TASK ITEM:
The listing below holds a line with "z 5 to 0: SiO2 full width" and a later line with "Can you say". Write out those two lines and every line between them, exactly, and nothing else.

RECORDED DATA:
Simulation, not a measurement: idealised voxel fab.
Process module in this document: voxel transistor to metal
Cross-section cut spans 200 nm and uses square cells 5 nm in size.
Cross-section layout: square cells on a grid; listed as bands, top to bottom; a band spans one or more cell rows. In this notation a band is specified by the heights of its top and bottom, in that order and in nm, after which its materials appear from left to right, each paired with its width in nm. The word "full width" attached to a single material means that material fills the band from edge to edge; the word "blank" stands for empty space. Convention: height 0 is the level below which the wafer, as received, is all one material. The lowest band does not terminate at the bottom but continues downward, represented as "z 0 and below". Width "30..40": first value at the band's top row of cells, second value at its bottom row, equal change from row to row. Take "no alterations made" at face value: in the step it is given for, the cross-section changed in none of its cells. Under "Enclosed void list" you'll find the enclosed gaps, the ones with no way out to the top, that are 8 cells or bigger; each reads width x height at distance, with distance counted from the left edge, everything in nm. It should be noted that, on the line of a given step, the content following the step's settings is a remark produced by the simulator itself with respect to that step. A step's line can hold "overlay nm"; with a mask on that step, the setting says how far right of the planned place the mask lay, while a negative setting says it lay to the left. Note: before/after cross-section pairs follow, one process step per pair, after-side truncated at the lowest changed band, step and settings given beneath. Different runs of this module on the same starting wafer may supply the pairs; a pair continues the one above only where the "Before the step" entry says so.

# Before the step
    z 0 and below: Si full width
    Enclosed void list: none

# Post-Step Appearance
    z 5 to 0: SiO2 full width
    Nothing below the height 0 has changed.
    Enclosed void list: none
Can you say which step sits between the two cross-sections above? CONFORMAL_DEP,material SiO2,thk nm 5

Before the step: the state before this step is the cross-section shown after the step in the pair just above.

WRITTEN ANSWER:
    z 5 to 0: SiO2 full width
    Nothing below the height 0 has changed.
    Enclosed void list: none
Can you say which step sits between the two cross-sections above? CONFORMAL_DEP,material SiO2,thk nm 5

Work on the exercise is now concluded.